§ ASSIGNMENT
Using the data below, return the stretch from the line that contains "Purpose of this" through the line that contains "Entry complete.", both included, exactly as it stands and nothing beyond it.

*** DATA FOR REVIEW
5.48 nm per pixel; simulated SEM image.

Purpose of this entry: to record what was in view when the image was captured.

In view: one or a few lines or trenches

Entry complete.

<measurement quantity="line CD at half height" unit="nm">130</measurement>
******

§ RESPONSE AREA
Purpose of this entry: to record what was in view when the image was captured.

In view: one or a few lines or trenches

Entry complete.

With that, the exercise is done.